Excerpted data:
--- START ---
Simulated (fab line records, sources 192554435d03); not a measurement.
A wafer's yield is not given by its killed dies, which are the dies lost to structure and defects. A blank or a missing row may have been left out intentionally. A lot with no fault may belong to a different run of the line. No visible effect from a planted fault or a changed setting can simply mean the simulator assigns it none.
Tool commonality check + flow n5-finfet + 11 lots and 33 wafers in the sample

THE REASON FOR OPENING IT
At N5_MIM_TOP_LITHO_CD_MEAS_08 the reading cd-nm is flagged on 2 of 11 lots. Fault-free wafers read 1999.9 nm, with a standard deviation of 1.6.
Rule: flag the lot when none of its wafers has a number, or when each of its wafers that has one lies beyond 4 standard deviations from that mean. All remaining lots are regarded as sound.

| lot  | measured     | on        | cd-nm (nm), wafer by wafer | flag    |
--- END ---

Action item:
Every line above should be written out again exactly as it stands.

Reply:
Simulated (fab line records, sources 192554435d03); not a measurement.
A wafer's yield is not given by its killed dies, which are the dies lost to structure and defects. A blank or a missing row may have been left out intentionally. A lot with no fault may belong to a different run of the line. No visible effect from a planted fault or a changed setting can simply mean the simulator assigns it none.
Tool commonality check + flow n5-finfet + 11 lots and 33 wafers in the sample

THE REASON FOR OPENING IT
At N5_MIM_TOP_LITHO_CD_MEAS_08 the reading cd-nm is flagged on 2 of 11 lots. Fault-free wafers read 1999.9 nm, with a standard deviation of 1.6.
Rule: flag the lot when none of its wafers has a number, or when each of its wafers that has one lies beyond 4 standard deviations from that mean. All remaining lots are regarded as sound.

| lot  | measured     | on        | cd-nm (nm), wafer by wafer | flag    |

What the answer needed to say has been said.